──────── MATERIAL SHOWN
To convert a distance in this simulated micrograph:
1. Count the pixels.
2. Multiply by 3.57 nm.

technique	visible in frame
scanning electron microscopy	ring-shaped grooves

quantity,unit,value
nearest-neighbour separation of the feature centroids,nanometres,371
────────────────

**WORK REQUEST**
Which lines above run from the one containing "2. Multiply by 3.57 nm." to the one containing "quantity,unit,value"? Give them again exactly, both ends included.

**EXERCISE ANSWER**
2. Multiply by 3.57 nm.

technique	visible in frame
scanning electron microscopy	ring-shaped grooves

quantity,unit,value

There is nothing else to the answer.